++++++++++
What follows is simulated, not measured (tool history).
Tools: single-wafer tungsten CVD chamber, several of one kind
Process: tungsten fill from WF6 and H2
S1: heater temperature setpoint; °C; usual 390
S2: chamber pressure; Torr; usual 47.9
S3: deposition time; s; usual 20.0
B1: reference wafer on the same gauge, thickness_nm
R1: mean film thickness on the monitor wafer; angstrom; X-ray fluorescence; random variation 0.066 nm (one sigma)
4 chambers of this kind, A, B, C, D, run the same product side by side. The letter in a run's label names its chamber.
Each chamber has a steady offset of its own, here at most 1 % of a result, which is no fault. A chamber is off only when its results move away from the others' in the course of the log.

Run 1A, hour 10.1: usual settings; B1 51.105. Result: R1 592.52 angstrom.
++++++++++

Each entry above needs to be output exactly as written.

What follows is simulated, not measured (tool history).
Tools: single-wafer tungsten CVD chamber, several of one kind
Process: tungsten fill from WF6 and H2
S1: heater temperature setpoint; °C; usual 390
S2: chamber pressure; Torr; usual 47.9
S3: deposition time; s; usual 20.0
B1: reference wafer on the same gauge, thickness_nm
R1: mean film thickness on the monitor wafer; angstrom; X-ray fluorescence; random variation 0.066 nm (one sigma)
4 chambers of this kind, A, B, C, D, run the same product side by side. The letter in a run's label names its chamber.
Each chamber has a steady offset of its own, here at most 1 % of a result, which is no fault. A chamber is off only when its results move away from the others' in the course of the log.

Run 1A, hour 10.1: usual settings; B1 51.105. Result: R1 592.52 angstrom.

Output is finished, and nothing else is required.